TASK ITEM – From the listing below, copy only the lines running from the line that contains "<tr><td>The period of" to the line that contains "<tr><td>The half-height width", both included.

EXTRACTED DATA –
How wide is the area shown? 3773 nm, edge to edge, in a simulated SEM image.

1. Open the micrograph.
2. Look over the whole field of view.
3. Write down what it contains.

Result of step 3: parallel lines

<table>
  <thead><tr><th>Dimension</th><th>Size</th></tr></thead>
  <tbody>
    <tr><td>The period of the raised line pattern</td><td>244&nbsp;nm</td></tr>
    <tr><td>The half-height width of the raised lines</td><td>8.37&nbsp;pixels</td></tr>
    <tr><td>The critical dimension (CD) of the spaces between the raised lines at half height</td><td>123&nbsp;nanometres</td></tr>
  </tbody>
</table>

TASK ANSWER –
    <tr><td>The period of the raised line pattern</td><td>244&nbsp;nm</td></tr>
    <tr><td>The half-height width of the raised lines</td><td>8.37&nbsp;pixels</td></tr>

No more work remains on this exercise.